_Available data:_
[Start of section]

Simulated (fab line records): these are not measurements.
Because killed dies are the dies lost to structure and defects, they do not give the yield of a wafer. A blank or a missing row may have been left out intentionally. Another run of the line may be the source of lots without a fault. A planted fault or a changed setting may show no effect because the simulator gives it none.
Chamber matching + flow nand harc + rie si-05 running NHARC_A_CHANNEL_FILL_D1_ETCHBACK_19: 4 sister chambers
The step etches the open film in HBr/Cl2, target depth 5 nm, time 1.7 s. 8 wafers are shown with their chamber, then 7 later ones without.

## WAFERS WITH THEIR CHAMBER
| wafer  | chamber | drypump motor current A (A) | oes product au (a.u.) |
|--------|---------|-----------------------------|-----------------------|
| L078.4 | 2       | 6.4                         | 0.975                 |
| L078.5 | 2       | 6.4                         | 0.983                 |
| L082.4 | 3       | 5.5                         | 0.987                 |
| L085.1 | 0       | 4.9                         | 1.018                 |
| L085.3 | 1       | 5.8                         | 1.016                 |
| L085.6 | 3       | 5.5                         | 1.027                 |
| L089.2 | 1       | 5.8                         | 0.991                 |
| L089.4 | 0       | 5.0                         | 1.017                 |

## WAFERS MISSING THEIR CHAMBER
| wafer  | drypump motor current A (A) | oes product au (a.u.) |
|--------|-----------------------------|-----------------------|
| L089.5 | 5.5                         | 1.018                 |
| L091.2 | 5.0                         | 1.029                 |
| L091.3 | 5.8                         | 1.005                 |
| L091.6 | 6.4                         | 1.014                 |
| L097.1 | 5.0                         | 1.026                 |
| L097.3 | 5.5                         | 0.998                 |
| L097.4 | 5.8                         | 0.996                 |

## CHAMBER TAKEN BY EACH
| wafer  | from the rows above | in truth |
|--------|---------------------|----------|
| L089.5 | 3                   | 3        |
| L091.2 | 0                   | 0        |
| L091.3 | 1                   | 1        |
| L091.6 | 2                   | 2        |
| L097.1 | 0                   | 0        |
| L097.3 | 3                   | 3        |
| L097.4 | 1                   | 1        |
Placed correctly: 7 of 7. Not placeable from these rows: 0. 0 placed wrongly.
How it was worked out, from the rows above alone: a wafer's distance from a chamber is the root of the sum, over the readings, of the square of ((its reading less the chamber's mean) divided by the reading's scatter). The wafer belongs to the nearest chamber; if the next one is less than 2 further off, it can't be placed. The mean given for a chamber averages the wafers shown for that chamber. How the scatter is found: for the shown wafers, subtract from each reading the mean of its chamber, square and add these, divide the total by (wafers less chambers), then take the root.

[End of section]

_Requirement:_ Exact copies of the lines from the start of the data up to the line holding "Chamber matching +", both included, are all that is needed.

_Your solution:_
Simulated (fab line records): these are not measurements.
Because killed dies are the dies lost to structure and defects, they do not give the yield of a wafer. A blank or a missing row may have been left out intentionally. Another run of the line may be the source of lots without a fault. A planted fault or a changed setting may show no effect because the simulator gives it none.
Chamber matching + flow nand harc + rie si-05 running NHARC_A_CHANNEL_FILL_D1_ETCHBACK_19: 4 sister chambers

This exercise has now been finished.